* ENTRIES PROVIDED
--- START ---

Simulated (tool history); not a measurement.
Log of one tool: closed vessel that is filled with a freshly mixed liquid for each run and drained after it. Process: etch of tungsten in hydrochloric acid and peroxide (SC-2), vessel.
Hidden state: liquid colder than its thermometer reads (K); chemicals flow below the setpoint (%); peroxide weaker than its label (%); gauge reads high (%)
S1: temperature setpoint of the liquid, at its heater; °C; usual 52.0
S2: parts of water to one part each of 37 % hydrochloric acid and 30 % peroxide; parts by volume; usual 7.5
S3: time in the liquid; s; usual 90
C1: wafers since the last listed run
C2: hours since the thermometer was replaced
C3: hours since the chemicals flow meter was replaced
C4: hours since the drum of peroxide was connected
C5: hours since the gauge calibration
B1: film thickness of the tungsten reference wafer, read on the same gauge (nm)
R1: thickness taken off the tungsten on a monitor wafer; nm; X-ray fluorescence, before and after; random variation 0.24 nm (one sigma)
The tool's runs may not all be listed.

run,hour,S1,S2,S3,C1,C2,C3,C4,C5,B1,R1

--- END ---

* ACTIVITY
An exact reproduction of all the entries above is the expected answer.

* TASK OUTPUT
Simulated (tool history); not a measurement.
Log of one tool: closed vessel that is filled with a freshly mixed liquid for each run and drained after it. Process: etch of tungsten in hydrochloric acid and peroxide (SC-2), vessel.
Hidden state: liquid colder than its thermometer reads (K); chemicals flow below the setpoint (%); peroxide weaker than its label (%); gauge reads high (%)
S1: temperature setpoint of the liquid, at its heater; °C; usual 52.0
S2: parts of water to one part each of 37 % hydrochloric acid and 30 % peroxide; parts by volume; usual 7.5
S3: time in the liquid; s; usual 90
C1: wafers since the last listed run
C2: hours since the thermometer was replaced
C3: hours since the chemicals flow meter was replaced
C4: hours since the drum of peroxide was connected
C5: hours since the gauge calibration
B1: film thickness of the tungsten reference wafer, read on the same gauge (nm)
R1: thickness taken off the tungsten on a monitor wafer; nm; X-ray fluorescence, before and after; random variation 0.24 nm (one sigma)
The tool's runs may not all be listed.

run,hour,S1,S2,S3,C1,C2,C3,C4,C5,B1,R1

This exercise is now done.